BRIEF: A single stretch of the material below is to be transcribed exactly, starting at the line with "note on all" and ending after the line with "dpovl : 5 nm".

____ INFORMATION

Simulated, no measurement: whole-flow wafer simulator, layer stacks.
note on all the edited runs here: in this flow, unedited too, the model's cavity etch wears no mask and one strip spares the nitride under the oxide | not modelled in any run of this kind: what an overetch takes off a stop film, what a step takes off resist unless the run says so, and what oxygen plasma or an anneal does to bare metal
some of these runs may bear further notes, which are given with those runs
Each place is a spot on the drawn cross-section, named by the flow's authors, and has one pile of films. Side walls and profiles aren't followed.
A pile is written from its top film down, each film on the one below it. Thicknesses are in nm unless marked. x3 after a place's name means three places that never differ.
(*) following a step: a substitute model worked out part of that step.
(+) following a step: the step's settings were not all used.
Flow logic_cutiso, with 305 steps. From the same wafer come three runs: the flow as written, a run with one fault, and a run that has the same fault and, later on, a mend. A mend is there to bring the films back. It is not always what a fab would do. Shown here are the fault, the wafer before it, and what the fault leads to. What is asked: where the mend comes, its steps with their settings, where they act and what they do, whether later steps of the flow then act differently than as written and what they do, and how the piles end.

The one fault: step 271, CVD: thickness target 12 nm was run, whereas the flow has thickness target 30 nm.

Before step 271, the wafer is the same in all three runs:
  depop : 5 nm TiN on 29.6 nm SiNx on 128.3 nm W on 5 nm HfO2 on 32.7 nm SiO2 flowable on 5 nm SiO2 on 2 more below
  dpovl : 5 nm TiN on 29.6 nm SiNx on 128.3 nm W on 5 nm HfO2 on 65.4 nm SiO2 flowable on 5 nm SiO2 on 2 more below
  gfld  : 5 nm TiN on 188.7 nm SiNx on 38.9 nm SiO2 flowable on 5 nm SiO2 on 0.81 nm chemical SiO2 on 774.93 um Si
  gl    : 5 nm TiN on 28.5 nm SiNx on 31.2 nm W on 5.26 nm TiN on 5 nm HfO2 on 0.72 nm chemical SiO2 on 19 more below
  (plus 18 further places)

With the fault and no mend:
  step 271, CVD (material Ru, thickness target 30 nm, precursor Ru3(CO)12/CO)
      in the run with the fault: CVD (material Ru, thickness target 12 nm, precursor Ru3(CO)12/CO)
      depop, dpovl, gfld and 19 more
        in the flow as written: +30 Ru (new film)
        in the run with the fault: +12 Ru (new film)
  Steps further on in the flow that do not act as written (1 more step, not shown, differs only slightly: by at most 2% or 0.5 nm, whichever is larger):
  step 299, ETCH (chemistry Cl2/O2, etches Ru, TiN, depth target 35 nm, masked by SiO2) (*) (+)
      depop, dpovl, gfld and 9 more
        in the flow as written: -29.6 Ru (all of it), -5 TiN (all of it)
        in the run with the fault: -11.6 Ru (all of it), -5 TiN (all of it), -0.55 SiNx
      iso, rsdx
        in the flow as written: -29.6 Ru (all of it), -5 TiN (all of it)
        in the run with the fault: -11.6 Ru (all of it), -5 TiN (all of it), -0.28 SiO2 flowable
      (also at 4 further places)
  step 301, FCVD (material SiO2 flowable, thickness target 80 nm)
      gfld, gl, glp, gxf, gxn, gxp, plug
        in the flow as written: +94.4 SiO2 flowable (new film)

________

RESULT:
note on all the edited runs here: in this flow, unedited too, the model's cavity etch wears no mask and one strip spares the nitride under the oxide | not modelled in any run of this kind: what an overetch takes off a stop film, what a step takes off resist unless the run says so, and what oxygen plasma or an anneal does to bare metal
some of these runs may bear further notes, which are given with those runs
Each place is a spot on the drawn cross-section, named by the flow's authors, and has one pile of films. Side walls and profiles aren't followed.
A pile is written from its top film down, each film on the one below it. Thicknesses are in nm unless marked. x3 after a place's name means three places that never differ.
(*) following a step: a substitute model worked out part of that step.
(+) following a step: the step's settings were not all used.
Flow logic_cutiso, with 305 steps. From the same wafer come three runs: the flow as written, a run with one fault, and a run that has the same fault and, later on, a mend. A mend is there to bring the films back. It is not always what a fab would do. Shown here are the fault, the wafer before it, and what the fault leads to. What is asked: where the mend comes, its steps with their settings, where they act and what they do, whether later steps of the flow then act differently than as written and what they do, and how the piles end.

The one fault: step 271, CVD: thickness target 12 nm was run, whereas the flow has thickness target 30 nm.

Before step 271, the wafer is the same in all three runs:
  depop : 5 nm TiN on 29.6 nm SiNx on 128.3 nm W on 5 nm HfO2 on 32.7 nm SiO2 flowable on 5 nm SiO2 on 2 more below
  dpovl : 5 nm TiN on 29.6 nm SiNx on 128.3 nm W on 5 nm HfO2 on 65.4 nm SiO2 flowable on 5 nm SiO2 on 2 more below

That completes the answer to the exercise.